Assigned task. Copy all of the data below without altering a single line.

::: Extracted data :::

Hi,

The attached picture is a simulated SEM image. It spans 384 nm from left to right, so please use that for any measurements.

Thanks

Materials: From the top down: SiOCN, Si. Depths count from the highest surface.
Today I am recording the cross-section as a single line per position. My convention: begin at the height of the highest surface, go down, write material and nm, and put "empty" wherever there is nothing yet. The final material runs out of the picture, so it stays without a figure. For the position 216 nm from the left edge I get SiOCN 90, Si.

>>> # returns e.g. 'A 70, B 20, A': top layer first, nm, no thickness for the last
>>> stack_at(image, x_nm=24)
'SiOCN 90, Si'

:::

Written answer.
Hi,

The attached picture is a simulated SEM image. It spans 384 nm from left to right, so please use that for any measurements.

Thanks

Materials: From the top down: SiOCN, Si. Depths count from the highest surface.
Today I am recording the cross-section as a single line per position. My convention: begin at the height of the highest surface, go down, write material and nm, and put "empty" wherever there is nothing yet. The final material runs out of the picture, so it stays without a figure. For the position 216 nm from the left edge I get SiOCN 90, Si.

>>> # returns e.g. 'A 70, B 20, A': top layer first, nm, no thickness for the last
>>> stack_at(image, x_nm=24)
'SiOCN 90, Si'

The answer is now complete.